╔══

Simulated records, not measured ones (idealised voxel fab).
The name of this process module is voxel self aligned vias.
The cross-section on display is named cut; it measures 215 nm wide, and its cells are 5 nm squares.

╚══

▶ _Work instruction_
Every entry needs to be copied again, word for word.

▶ _Answer box_
Simulated records, not measured ones (idealised voxel fab).
The name of this process module is voxel self aligned vias.
The cross-section on display is named cut; it measures 215 nm wide, and its cells are 5 nm squares.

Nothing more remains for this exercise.